▸ **WORK ORDER**: Reprint all entries without any alteration.

▸ **RECORDED INFORMATION**:
== == ==

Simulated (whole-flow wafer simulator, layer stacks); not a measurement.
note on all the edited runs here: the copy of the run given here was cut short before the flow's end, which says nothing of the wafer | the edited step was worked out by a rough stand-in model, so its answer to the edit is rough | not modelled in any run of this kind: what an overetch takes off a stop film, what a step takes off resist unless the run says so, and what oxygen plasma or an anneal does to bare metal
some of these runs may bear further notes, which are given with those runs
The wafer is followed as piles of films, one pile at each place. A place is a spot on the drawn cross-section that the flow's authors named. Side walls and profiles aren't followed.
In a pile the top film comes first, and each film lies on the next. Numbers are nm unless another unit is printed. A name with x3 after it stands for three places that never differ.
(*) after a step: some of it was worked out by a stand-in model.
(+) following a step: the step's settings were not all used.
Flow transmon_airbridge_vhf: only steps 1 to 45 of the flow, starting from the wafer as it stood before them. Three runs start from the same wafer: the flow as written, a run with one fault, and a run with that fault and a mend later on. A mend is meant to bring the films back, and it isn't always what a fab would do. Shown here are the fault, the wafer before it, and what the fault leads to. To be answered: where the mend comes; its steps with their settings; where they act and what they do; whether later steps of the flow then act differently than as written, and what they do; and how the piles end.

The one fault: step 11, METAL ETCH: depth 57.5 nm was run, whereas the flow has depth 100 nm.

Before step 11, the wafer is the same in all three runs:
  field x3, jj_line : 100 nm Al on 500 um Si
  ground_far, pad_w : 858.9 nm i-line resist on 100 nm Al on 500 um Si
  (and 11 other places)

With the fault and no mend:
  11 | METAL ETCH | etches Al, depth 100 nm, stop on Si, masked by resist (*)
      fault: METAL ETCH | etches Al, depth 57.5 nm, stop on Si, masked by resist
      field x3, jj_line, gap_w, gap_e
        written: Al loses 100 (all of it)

== == ==

▸ **SOLUTION**:
Simulated (whole-flow wafer simulator, layer stacks); not a measurement.
note on all the edited runs here: the copy of the run given here was cut short before the flow's end, which says nothing of the wafer | the edited step was worked out by a rough stand-in model, so its answer to the edit is rough | not modelled in any run of this kind: what an overetch takes off a stop film, what a step takes off resist unless the run says so, and what oxygen plasma or an anneal does to bare metal
some of these runs may bear further notes, which are given with those runs
The wafer is followed as piles of films, one pile at each place. A place is a spot on the drawn cross-section that the flow's authors named. Side walls and profiles aren't followed.
In a pile the top film comes first, and each film lies on the next. Numbers are nm unless another unit is printed. A name with x3 after it stands for three places that never differ.
(*) after a step: some of it was worked out by a stand-in model.
(+) following a step: the step's settings were not all used.
Flow transmon_airbridge_vhf: only steps 1 to 45 of the flow, starting from the wafer as it stood before them. Three runs start from the same wafer: the flow as written, a run with one fault, and a run with that fault and a mend later on. A mend is meant to bring the films back, and it isn't always what a fab would do. Shown here are the fault, the wafer before it, and what the fault leads to. To be answered: where the mend comes; its steps with their settings; where they act and what they do; whether later steps of the flow then act differently than as written, and what they do; and how the piles end.

The one fault: step 11, METAL ETCH: depth 57.5 nm was run, whereas the flow has depth 100 nm.

Before step 11, the wafer is the same in all three runs:
  field x3, jj_line : 100 nm Al on 500 um Si
  ground_far, pad_w : 858.9 nm i-line resist on 100 nm Al on 500 um Si
  (and 11 other places)

With the fault and no mend:
  11 | METAL ETCH | etches Al, depth 100 nm, stop on Si, masked by resist (*)
      fault: METAL ETCH | etches Al, depth 57.5 nm, stop on Si, masked by resist
      field x3, jj_line, gap_w, gap_e
        written: Al loses 100 (all of it)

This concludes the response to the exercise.